— DATA SHOWN —
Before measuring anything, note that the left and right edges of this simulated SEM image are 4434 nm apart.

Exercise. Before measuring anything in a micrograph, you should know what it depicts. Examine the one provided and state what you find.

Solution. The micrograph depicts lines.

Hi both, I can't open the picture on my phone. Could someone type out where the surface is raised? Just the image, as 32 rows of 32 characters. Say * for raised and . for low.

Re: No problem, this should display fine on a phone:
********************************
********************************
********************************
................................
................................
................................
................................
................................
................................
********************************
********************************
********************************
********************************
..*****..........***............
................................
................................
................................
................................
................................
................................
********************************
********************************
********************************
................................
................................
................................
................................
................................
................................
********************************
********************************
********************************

— REQUIREMENT —
Return the entries above exactly as they appear.

— SOLUTION —
Before measuring anything, note that the left and right edges of this simulated SEM image are 4434 nm apart.

Exercise. Before measuring anything in a micrograph, you should know what it depicts. Examine the one provided and state what you find.

Solution. The micrograph depicts lines.

Hi both, I can't open the picture on my phone. Could someone type out where the surface is raised? Just the image, as 32 rows of 32 characters. Say * for raised and . for low.

Re: No problem, this should display fine on a phone:
********************************
********************************
********************************
................................
................................
................................
................................
................................
................................
********************************
********************************
********************************
********************************
..*****..........***............
................................
................................
................................
................................
................................
................................
********************************
********************************
********************************
................................
................................
................................
................................
................................
................................
********************************
********************************
********************************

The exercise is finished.